[Dataset entries]
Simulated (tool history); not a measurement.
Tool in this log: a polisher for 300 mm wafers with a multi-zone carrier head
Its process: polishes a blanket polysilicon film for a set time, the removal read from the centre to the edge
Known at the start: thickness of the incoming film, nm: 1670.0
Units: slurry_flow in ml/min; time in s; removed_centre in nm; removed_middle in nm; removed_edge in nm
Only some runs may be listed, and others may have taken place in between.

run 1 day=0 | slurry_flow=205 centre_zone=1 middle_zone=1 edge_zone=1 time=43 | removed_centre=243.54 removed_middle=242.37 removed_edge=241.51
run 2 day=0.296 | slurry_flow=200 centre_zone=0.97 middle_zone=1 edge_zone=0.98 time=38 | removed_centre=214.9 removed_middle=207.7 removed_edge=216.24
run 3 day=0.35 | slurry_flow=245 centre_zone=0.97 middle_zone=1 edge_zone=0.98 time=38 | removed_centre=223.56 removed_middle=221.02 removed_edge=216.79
[/Dataset entries]

Exercise: Give back all the data exactly as written.

Exercise output:
Simulated (tool history); not a measurement.
Tool in this log: a polisher for 300 mm wafers with a multi-zone carrier head
Its process: polishes a blanket polysilicon film for a set time, the removal read from the centre to the edge
Known at the start: thickness of the incoming film, nm: 1670.0
Units: slurry_flow in ml/min; time in s; removed_centre in nm; removed_middle in nm; removed_edge in nm
Only some runs may be listed, and others may have taken place in between.

run 1 day=0 | slurry_flow=205 centre_zone=1 middle_zone=1 edge_zone=1 time=43 | removed_centre=243.54 removed_middle=242.37 removed_edge=241.51
run 2 day=0.296 | slurry_flow=200 centre_zone=0.97 middle_zone=1 edge_zone=0.98 time=38 | removed_centre=214.9 removed_middle=207.7 removed_edge=216.24
run 3 day=0.35 | slurry_flow=245 centre_zone=0.97 middle_zone=1 edge_zone=0.98 time=38 | removed_centre=223.56 removed_middle=221.02 removed_edge=216.79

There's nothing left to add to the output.